--- START ---

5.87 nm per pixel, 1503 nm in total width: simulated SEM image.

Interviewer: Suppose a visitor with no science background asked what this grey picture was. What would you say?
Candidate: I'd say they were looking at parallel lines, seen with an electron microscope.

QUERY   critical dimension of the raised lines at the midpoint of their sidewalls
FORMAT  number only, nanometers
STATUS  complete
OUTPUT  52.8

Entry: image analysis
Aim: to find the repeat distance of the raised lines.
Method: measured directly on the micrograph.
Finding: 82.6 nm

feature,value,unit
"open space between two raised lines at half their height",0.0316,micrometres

--- END ---

» ASSIGNED TASK
Starting at the first line of the records above, please copy each line exactly until you reach the line containing "feature,value,unit". Include that line and stop there.

» RESULT
5.87 nm per pixel, 1503 nm in total width: simulated SEM image.

Interviewer: Suppose a visitor with no science background asked what this grey picture was. What would you say?
Candidate: I'd say they were looking at parallel lines, seen with an electron microscope.

QUERY   critical dimension of the raised lines at the midpoint of their sidewalls
FORMAT  number only, nanometers
STATUS  complete
OUTPUT  52.8

Entry: image analysis
Aim: to find the repeat distance of the raised lines.
Method: measured directly on the micrograph.
Finding: 82.6 nm

feature,value,unit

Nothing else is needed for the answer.